## ENTRIES PROVIDED

*** Begin section ***

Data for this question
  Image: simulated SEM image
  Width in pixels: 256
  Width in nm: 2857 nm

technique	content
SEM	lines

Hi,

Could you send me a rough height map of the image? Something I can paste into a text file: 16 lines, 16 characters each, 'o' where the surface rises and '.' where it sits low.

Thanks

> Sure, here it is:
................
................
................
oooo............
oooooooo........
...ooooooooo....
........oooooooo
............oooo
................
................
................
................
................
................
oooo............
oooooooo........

*** End section ***

## BRIEF
Each line in the listing is to be returned exactly.

## REPLY
Data for this question
  Image: simulated SEM image
  Width in pixels: 256
  Width in nm: 2857 nm

technique	content
SEM	lines

Hi,

Could you send me a rough height map of the image? Something I can paste into a text file: 16 lines, 16 characters each, 'o' where the surface rises and '.' where it sits low.

Thanks

> Sure, here it is:
................
................
................
oooo............
oooooooo........
...ooooooooo....
........oooooooo
............oooo
................
................
................
................
................
................
oooo............
oooooooo........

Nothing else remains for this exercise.